§ Excerpted data:
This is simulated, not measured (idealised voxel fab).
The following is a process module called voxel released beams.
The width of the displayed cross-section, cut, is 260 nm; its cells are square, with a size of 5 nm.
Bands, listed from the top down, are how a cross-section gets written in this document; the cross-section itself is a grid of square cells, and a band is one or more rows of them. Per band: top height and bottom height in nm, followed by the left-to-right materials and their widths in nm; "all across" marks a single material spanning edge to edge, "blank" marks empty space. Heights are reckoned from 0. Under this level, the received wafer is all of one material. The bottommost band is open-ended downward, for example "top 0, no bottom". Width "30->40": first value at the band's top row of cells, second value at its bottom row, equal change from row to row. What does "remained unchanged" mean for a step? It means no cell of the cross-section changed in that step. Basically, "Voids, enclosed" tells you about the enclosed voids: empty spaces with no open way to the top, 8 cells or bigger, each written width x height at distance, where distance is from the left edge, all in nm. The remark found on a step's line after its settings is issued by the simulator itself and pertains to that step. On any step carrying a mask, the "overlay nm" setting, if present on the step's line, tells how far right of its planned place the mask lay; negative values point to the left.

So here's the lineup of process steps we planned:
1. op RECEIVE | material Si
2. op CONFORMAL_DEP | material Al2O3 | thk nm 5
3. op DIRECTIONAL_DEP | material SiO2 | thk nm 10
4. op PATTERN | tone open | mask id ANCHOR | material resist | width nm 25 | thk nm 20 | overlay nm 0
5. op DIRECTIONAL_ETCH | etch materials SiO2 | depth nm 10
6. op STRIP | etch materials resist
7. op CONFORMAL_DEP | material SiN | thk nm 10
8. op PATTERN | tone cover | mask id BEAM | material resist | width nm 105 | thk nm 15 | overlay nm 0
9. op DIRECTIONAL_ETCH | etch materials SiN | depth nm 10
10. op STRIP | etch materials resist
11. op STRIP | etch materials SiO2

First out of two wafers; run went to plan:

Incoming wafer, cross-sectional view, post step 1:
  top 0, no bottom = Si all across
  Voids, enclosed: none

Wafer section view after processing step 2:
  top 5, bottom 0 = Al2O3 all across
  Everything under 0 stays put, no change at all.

§ Required action: Only one span is wanted. It runs from the first line of the listing through the line with "The width of", and each line must match exactly.

§ Solution:
This is simulated, not measured (idealised voxel fab).
The following is a process module called voxel released beams.
The width of the displayed cross-section, cut, is 260 nm; its cells are square, with a size of 5 nm.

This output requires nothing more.